(SUPPLIED INFORMATION):
= Beginning of Section =

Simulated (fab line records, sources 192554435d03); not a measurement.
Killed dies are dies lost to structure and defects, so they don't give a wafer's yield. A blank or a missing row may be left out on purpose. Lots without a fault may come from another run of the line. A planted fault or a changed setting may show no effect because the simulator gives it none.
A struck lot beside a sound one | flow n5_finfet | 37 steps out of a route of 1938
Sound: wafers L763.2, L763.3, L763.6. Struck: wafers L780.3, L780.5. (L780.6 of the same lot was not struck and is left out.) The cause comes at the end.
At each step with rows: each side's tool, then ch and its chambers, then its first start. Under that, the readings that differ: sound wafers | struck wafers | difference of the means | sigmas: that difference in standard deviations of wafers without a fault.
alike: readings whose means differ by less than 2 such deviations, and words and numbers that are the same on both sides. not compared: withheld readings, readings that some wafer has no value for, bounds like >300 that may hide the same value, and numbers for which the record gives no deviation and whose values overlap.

= End of Section =

(TASK ITEM):
In the records above, the line with "A struck lot" marks the start and the line with "At each step" marks the end; copy that stretch exactly, both lines included, and nothing else.

(TASK RESULT):
A struck lot beside a sound one | flow n5_finfet | 37 steps out of a route of 1938
Sound: wafers L763.2, L763.3, L763.6. Struck: wafers L780.3, L780.5. (L780.6 of the same lot was not struck and is left out.) The cause comes at the end.
At each step with rows: each side's tool, then ch and its chambers, then its first start. Under that, the readings that differ: sound wafers | struck wafers | difference of the means | sigmas: that difference in standard deviations of wafers without a fault.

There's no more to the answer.